★ ★ ★ ★ ★

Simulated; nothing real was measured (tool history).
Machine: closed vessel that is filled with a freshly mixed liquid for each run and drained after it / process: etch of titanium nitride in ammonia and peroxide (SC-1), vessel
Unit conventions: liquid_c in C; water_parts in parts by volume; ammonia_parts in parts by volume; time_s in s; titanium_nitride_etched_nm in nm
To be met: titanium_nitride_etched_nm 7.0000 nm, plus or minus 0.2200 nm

★ ★ ★ ★ ★

» **TASK ITEM**:
Write out all the records above one more time, exactly.

» **WRITTEN SOLUTION**:
Simulated; nothing real was measured (tool history).
Machine: closed vessel that is filled with a freshly mixed liquid for each run and drained after it / process: etch of titanium nitride in ammonia and peroxide (SC-1), vessel
Unit conventions: liquid_c in C; water_parts in parts by volume; ammonia_parts in parts by volume; time_s in s; titanium_nitride_etched_nm in nm
To be met: titanium_nitride_etched_nm 7.0000 nm, plus or minus 0.2200 nm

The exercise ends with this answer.